**Supplied entries:**
============
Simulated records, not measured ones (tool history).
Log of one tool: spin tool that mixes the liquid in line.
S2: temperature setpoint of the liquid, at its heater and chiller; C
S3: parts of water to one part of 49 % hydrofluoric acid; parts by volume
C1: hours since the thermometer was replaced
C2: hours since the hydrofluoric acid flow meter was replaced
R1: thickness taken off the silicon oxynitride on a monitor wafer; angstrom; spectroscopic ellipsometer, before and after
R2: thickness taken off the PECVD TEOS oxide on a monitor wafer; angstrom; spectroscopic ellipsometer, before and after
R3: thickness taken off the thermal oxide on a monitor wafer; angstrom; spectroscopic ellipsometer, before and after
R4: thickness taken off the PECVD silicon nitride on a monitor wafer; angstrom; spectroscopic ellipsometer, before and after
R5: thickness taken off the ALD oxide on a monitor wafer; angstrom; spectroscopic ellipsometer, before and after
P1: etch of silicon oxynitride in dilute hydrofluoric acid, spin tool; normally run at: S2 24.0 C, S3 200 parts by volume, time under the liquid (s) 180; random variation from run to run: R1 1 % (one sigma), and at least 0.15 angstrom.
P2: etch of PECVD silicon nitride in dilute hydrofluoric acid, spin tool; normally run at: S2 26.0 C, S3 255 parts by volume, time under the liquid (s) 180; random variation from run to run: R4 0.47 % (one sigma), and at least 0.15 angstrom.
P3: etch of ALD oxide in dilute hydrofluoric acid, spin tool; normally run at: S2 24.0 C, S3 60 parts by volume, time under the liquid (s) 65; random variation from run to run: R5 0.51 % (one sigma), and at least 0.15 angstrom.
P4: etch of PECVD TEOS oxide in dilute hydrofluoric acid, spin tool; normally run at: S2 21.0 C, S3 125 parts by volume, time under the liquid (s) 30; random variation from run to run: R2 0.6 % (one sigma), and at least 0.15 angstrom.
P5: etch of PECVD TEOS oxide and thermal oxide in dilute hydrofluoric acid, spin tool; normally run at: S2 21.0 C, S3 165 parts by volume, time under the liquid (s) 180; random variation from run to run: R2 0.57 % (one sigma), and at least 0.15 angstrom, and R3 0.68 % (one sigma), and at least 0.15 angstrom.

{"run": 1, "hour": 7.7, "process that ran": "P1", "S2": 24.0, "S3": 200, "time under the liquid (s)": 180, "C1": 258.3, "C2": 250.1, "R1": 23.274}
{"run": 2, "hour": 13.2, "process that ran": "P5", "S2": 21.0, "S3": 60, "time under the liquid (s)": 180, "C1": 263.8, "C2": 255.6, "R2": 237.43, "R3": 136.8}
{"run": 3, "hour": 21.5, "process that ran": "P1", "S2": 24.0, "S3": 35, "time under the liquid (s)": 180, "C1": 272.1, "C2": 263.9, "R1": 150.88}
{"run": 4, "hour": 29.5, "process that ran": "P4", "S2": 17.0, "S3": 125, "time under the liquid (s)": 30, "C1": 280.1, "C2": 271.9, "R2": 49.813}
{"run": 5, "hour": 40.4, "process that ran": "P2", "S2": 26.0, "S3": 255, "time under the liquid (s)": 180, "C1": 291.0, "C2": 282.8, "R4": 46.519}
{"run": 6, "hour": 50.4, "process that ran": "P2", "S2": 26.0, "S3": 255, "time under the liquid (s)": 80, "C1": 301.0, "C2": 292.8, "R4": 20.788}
============

**Action item:**
Print exactly, and only, the lines beginning at the top of the listing and ending at the line with "P4: etch of".

**Answer space:**
Simulated records, not measured ones (tool history).
Log of one tool: spin tool that mixes the liquid in line.
S2: temperature setpoint of the liquid, at its heater and chiller; C
S3: parts of water to one part of 49 % hydrofluoric acid; parts by volume
C1: hours since the thermometer was replaced
C2: hours since the hydrofluoric acid flow meter was replaced
R1: thickness taken off the silicon oxynitride on a monitor wafer; angstrom; spectroscopic ellipsometer, before and after
R2: thickness taken off the PECVD TEOS oxide on a monitor wafer; angstrom; spectroscopic ellipsometer, before and after
R3: thickness taken off the thermal oxide on a monitor wafer; angstrom; spectroscopic ellipsometer, before and after
R4: thickness taken off the PECVD silicon nitride on a monitor wafer; angstrom; spectroscopic ellipsometer, before and after
R5: thickness taken off the ALD oxide on a monitor wafer; angstrom; spectroscopic ellipsometer, before and after
P1: etch of silicon oxynitride in dilute hydrofluoric acid, spin tool; normally run at: S2 24.0 C, S3 200 parts by volume, time under the liquid (s) 180; random variation from run to run: R1 1 % (one sigma), and at least 0.15 angstrom.
P2: etch of PECVD silicon nitride in dilute hydrofluoric acid, spin tool; normally run at: S2 26.0 C, S3 255 parts by volume, time under the liquid (s) 180; random variation from run to run: R4 0.47 % (one sigma), and at least 0.15 angstrom.
P3: etch of ALD oxide in dilute hydrofluoric acid, spin tool; normally run at: S2 24.0 C, S3 60 parts by volume, time under the liquid (s) 65; random variation from run to run: R5 0.51 % (one sigma), and at least 0.15 angstrom.
P4: etch of PECVD TEOS oxide in dilute hydrofluoric acid, spin tool; normally run at: S2 21.0 C, S3 125 parts by volume, time under the liquid (s) 30; random variation from run to run: R2 0.6 % (one sigma), and at least 0.15 angstrom.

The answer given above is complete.